Given information:
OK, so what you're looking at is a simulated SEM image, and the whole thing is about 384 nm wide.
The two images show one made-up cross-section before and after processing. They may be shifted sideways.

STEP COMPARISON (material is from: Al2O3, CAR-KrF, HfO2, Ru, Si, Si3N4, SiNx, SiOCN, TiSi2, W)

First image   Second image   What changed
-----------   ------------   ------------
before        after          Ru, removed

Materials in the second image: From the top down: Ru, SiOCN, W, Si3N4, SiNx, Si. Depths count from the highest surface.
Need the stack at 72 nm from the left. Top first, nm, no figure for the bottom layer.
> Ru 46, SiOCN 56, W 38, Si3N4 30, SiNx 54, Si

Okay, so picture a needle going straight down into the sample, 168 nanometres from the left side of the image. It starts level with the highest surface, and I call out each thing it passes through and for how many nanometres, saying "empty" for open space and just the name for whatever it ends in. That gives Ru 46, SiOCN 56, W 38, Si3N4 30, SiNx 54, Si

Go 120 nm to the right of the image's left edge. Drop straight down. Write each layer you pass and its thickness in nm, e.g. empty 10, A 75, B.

Assignment:
Take the listing above and repeat exactly the lines from the one containing "The two images" through the one containing "Need the stack", both included.

Your solution:
The two images show one made-up cross-section before and after processing. They may be shifted sideways.

STEP COMPARISON (material is from: Al2O3, CAR-KrF, HfO2, Ru, Si, Si3N4, SiNx, SiOCN, TiSi2, W)

First image   Second image   What changed
-----------   ------------   ------------
before        after          Ru, removed

Materials in the second image: From the top down: Ru, SiOCN, W, Si3N4, SiNx, Si. Depths count from the highest surface.
Need the stack at 72 nm from the left. Top first, nm, no figure for the bottom layer.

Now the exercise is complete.